★ ★ ★ ★

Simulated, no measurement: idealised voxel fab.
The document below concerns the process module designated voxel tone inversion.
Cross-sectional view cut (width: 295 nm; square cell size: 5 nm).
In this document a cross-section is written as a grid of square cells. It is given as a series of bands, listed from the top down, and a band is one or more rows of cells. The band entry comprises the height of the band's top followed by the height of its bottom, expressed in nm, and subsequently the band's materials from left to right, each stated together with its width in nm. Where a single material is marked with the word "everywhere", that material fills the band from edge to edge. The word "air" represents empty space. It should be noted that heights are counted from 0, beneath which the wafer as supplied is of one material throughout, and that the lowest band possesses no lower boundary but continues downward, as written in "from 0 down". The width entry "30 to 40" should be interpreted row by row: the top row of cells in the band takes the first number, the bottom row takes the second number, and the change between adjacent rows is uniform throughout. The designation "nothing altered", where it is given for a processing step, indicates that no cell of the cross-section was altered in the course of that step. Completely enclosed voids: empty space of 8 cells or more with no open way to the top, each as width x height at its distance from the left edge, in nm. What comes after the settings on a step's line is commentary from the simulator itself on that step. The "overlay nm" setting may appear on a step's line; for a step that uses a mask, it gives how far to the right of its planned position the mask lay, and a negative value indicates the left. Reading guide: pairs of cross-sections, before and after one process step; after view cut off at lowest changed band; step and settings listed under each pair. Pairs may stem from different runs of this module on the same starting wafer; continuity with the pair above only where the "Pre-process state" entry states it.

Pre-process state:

★ ★ ★ ★

In full and word for word, write out the data above.

■ Result
Simulated, no measurement: idealised voxel fab.
The document below concerns the process module designated voxel tone inversion.
Cross-sectional view cut (width: 295 nm; square cell size: 5 nm).
In this document a cross-section is written as a grid of square cells. It is given as a series of bands, listed from the top down, and a band is one or more rows of cells. The band entry comprises the height of the band's top followed by the height of its bottom, expressed in nm, and subsequently the band's materials from left to right, each stated together with its width in nm. Where a single material is marked with the word "everywhere", that material fills the band from edge to edge. The word "air" represents empty space. It should be noted that heights are counted from 0, beneath which the wafer as supplied is of one material throughout, and that the lowest band possesses no lower boundary but continues downward, as written in "from 0 down". The width entry "30 to 40" should be interpreted row by row: the top row of cells in the band takes the first number, the bottom row takes the second number, and the change between adjacent rows is uniform throughout. The designation "nothing altered", where it is given for a processing step, indicates that no cell of the cross-section was altered in the course of that step. Completely enclosed voids: empty space of 8 cells or more with no open way to the top, each as width x height at its distance from the left edge, in nm. What comes after the settings on a step's line is commentary from the simulator itself on that step. The "overlay nm" setting may appear on a step's line; for a step that uses a mask, it gives how far to the right of its planned position the mask lay, and a negative value indicates the left. Reading guide: pairs of cross-sections, before and after one process step; after view cut off at lowest changed band; step and settings listed under each pair. Pairs may stem from different runs of this module on the same starting wafer; continuity with the pair above only where the "Pre-process state" entry states it.

Pre-process state:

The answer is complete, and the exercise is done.